--------

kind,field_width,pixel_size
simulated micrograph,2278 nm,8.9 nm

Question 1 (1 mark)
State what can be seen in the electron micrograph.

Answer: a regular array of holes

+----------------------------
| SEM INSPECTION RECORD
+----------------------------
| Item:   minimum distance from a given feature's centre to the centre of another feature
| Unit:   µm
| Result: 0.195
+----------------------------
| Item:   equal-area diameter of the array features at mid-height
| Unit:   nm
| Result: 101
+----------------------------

--------

◆ REQUIRED ACTION: Every record above is to be written out exactly.

◆ EXERCISE RESPONSE:
kind,field_width,pixel_size
simulated micrograph,2278 nm,8.9 nm

Question 1 (1 mark)
State what can be seen in the electron micrograph.

Answer: a regular array of holes

+----------------------------
| SEM INSPECTION RECORD
+----------------------------
| Item:   minimum distance from a given feature's centre to the centre of another feature
| Unit:   µm
| Result: 0.195
+----------------------------
| Item:   equal-area diameter of the array features at mid-height
| Unit:   nm
| Result: 101
+----------------------------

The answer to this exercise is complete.